___ Extracted data ___

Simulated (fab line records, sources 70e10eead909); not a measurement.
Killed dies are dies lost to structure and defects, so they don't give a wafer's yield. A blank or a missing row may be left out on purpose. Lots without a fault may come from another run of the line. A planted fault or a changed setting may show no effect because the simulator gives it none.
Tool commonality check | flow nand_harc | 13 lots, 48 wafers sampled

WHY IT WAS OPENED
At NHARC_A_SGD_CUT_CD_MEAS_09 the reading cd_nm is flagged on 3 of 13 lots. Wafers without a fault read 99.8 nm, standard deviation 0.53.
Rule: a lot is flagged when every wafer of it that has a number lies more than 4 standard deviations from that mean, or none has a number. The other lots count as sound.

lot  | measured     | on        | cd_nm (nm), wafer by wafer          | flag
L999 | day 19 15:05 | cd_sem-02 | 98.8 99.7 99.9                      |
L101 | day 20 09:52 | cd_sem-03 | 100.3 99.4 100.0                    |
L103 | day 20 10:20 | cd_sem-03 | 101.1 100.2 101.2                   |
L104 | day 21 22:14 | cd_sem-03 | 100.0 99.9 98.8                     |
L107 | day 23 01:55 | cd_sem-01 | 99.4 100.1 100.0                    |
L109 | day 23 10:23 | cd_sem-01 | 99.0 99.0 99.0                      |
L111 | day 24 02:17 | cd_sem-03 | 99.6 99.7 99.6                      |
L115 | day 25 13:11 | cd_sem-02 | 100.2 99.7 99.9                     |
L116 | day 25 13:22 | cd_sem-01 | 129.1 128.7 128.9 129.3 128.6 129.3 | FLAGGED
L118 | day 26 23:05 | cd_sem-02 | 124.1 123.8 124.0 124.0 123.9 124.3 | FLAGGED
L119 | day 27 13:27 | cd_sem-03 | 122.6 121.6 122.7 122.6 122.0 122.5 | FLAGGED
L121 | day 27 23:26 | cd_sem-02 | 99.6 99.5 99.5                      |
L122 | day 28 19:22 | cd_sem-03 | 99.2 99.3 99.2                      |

___

Action item :: Beginning with the top line of the data above, output every line exactly until the one that contains "Killed dies are", and include that one too.

Worked solution ::
Simulated (fab line records, sources 70e10eead909); not a measurement.
Killed dies are dies lost to structure and defects, so they don't give a wafer's yield. A blank or a missing row may be left out on purpose. Lots without a fault may come from another run of the line. A planted fault or a changed setting may show no effect because the simulator gives it none.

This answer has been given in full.